Work task: When the line containing "Process: feeds a" is found in the data below, copy it and each line after it through the line containing "The tool's runs may not all be listed.", exactly and with no others.

···
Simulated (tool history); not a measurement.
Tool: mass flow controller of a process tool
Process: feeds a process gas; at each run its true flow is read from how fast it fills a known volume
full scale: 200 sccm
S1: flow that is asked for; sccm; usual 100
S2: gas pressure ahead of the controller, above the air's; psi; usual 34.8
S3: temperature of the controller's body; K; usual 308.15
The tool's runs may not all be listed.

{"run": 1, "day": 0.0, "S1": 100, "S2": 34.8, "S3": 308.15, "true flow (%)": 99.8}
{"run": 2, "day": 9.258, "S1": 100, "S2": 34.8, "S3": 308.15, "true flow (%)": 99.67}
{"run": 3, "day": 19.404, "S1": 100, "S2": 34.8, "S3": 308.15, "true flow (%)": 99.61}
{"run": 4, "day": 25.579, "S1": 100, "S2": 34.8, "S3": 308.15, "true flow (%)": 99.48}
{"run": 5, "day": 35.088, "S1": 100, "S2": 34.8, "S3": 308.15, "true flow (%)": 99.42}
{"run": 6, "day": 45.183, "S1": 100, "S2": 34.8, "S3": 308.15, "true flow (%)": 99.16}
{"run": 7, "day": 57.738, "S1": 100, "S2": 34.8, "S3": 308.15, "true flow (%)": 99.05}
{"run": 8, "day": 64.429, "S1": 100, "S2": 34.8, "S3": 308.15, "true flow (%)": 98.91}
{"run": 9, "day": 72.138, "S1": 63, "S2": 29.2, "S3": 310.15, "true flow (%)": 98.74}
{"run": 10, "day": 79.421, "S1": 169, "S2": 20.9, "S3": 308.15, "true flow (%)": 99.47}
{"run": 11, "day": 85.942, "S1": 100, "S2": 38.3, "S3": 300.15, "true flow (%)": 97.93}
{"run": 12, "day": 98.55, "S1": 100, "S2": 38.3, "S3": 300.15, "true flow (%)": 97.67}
···

Answer section:
Process: feeds a process gas; at each run its true flow is read from how fast it fills a known volume
full scale: 200 sccm
S1: flow that is asked for; sccm; usual 100
S2: gas pressure ahead of the controller, above the air's; psi; usual 34.8
S3: temperature of the controller's body; K; usual 308.15
The tool's runs may not all be listed.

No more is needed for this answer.